The answer is to be the data below, written out in full and exactly.

:: Recorded data ::
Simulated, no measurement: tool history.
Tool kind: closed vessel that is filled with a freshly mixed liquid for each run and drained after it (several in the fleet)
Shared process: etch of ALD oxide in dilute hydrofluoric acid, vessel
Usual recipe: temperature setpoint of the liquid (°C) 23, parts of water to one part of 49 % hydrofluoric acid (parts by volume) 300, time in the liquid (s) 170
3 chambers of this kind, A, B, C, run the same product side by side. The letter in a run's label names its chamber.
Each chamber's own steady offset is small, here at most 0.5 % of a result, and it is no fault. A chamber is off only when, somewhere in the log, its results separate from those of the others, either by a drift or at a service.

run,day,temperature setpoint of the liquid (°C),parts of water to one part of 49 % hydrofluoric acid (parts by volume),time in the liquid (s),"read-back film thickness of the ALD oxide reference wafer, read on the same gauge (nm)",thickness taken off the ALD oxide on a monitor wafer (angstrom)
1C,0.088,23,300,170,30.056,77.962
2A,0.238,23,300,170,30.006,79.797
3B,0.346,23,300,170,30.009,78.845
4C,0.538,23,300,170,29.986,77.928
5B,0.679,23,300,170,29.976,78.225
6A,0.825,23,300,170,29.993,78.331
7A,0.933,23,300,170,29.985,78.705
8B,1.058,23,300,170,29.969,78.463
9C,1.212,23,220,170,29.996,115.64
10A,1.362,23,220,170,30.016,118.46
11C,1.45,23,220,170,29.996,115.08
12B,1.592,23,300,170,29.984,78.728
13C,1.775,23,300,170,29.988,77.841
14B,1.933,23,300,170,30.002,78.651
:::

▸ Answer area
Simulated, no measurement: tool history.
Tool kind: closed vessel that is filled with a freshly mixed liquid for each run and drained after it (several in the fleet)
Shared process: etch of ALD oxide in dilute hydrofluoric acid, vessel
Usual recipe: temperature setpoint of the liquid (°C) 23, parts of water to one part of 49 % hydrofluoric acid (parts by volume) 300, time in the liquid (s) 170
3 chambers of this kind, A, B, C, run the same product side by side. The letter in a run's label names its chamber.
Each chamber's own steady offset is small, here at most 0.5 % of a result, and it is no fault. A chamber is off only when, somewhere in the log, its results separate from those of the others, either by a drift or at a service.

run,day,temperature setpoint of the liquid (°C),parts of water to one part of 49 % hydrofluoric acid (parts by volume),time in the liquid (s),"read-back film thickness of the ALD oxide reference wafer, read on the same gauge (nm)",thickness taken off the ALD oxide on a monitor wafer (angstrom)
1C,0.088,23,300,170,30.056,77.962
2A,0.238,23,300,170,30.006,79.797
3B,0.346,23,300,170,30.009,78.845
4C,0.538,23,300,170,29.986,77.928
5B,0.679,23,300,170,29.976,78.225
6A,0.825,23,300,170,29.993,78.331
7A,0.933,23,300,170,29.985,78.705
8B,1.058,23,300,170,29.969,78.463
9C,1.212,23,220,170,29.996,115.64
10A,1.362,23,220,170,30.016,118.46
11C,1.45,23,220,170,29.996,115.08
12B,1.592,23,300,170,29.984,78.728
13C,1.775,23,300,170,29.988,77.841
14B,1.933,23,300,170,30.002,78.651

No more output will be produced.